REQUIRED ACTION
Print exactly the lines below between the line holding "2,CONFORMAL_DEP,material SiO2,thk nm 5" and the line holding "14,DIRECTIONAL_DEP,material SiCN,thk nm 10", inclusive, and nothing more.

▼

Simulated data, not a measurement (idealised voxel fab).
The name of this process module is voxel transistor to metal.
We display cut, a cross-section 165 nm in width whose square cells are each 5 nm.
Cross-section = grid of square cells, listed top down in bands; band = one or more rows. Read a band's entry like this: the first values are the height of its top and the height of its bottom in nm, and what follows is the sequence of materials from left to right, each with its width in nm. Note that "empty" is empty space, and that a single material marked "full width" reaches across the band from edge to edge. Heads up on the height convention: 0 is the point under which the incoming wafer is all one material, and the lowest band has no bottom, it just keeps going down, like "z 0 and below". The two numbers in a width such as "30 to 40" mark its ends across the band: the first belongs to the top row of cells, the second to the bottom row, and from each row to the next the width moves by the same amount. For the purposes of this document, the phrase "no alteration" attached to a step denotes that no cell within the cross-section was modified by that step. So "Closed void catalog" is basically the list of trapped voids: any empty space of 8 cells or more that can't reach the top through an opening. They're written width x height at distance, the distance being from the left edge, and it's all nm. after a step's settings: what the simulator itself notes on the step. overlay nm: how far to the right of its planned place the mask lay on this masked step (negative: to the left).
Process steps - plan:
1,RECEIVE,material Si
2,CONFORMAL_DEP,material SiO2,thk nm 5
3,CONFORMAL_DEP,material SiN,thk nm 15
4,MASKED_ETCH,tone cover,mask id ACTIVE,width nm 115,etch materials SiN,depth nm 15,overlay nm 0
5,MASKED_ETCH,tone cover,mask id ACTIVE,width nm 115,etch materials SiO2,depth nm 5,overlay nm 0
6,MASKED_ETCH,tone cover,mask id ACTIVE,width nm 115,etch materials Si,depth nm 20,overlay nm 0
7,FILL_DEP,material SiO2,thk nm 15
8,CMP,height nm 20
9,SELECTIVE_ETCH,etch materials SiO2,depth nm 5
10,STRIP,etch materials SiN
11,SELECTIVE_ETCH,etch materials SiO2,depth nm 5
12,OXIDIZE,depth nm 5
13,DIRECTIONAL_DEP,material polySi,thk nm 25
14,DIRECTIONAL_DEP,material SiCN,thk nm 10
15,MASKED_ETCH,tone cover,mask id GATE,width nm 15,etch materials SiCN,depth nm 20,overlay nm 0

▲

RESPONSE BOX
2,CONFORMAL_DEP,material SiO2,thk nm 5
3,CONFORMAL_DEP,material SiN,thk nm 15
4,MASKED_ETCH,tone cover,mask id ACTIVE,width nm 115,etch materials SiN,depth nm 15,overlay nm 0
5,MASKED_ETCH,tone cover,mask id ACTIVE,width nm 115,etch materials SiO2,depth nm 5,overlay nm 0
6,MASKED_ETCH,tone cover,mask id ACTIVE,width nm 115,etch materials Si,depth nm 20,overlay nm 0
7,FILL_DEP,material SiO2,thk nm 15
8,CMP,height nm 20
9,SELECTIVE_ETCH,etch materials SiO2,depth nm 5
10,STRIP,etch materials SiN
11,SELECTIVE_ETCH,etch materials SiO2,depth nm 5
12,OXIDIZE,depth nm 5
13,DIRECTIONAL_DEP,material polySi,thk nm 25
14,DIRECTIONAL_DEP,material SiCN,thk nm 10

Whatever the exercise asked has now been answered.